*Work request*.
Look through the listing below and write out exactly the lines from the line with "Process module, titled voxel lift off" to the line with "Ref level 0: as-received", both included, and no others.

*Data excerpts*.
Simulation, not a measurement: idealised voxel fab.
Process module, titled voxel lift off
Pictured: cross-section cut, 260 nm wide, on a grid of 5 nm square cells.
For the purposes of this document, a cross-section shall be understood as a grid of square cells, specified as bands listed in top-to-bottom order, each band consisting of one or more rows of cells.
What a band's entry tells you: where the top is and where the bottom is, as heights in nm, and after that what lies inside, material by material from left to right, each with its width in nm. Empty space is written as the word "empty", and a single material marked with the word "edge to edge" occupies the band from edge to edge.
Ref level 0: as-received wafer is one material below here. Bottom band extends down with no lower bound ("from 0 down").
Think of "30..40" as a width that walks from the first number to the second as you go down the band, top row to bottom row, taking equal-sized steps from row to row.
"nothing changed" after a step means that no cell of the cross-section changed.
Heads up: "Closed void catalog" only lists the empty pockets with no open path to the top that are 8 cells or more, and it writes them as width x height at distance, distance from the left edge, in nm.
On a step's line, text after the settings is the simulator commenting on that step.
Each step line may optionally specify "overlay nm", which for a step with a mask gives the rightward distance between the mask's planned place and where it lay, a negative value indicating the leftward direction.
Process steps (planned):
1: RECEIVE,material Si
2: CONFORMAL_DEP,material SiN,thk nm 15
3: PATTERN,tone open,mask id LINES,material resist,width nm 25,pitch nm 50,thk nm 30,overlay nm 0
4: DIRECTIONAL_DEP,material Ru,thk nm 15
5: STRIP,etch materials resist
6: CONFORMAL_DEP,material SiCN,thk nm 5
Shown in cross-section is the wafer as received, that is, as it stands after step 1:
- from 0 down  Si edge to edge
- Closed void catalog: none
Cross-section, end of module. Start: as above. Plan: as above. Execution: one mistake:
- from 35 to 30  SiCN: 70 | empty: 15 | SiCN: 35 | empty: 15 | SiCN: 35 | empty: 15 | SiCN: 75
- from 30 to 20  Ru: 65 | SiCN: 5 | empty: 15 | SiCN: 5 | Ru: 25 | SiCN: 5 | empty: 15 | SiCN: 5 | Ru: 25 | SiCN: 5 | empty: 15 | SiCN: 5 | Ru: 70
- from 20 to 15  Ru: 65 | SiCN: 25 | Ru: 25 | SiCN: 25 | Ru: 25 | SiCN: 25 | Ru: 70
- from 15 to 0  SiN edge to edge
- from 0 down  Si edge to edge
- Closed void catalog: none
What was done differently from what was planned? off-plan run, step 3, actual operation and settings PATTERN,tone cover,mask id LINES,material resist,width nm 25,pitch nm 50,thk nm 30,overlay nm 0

*Response*.
Process module, titled voxel lift off
Pictured: cross-section cut, 260 nm wide, on a grid of 5 nm square cells.
For the purposes of this document, a cross-section shall be understood as a grid of square cells, specified as bands listed in top-to-bottom order, each band consisting of one or more rows of cells.
What a band's entry tells you: where the top is and where the bottom is, as heights in nm, and after that what lies inside, material by material from left to right, each with its width in nm. Empty space is written as the word "empty", and a single material marked with the word "edge to edge" occupies the band from edge to edge.
Ref level 0: as-received wafer is one material below here. Bottom band extends down with no lower bound ("from 0 down").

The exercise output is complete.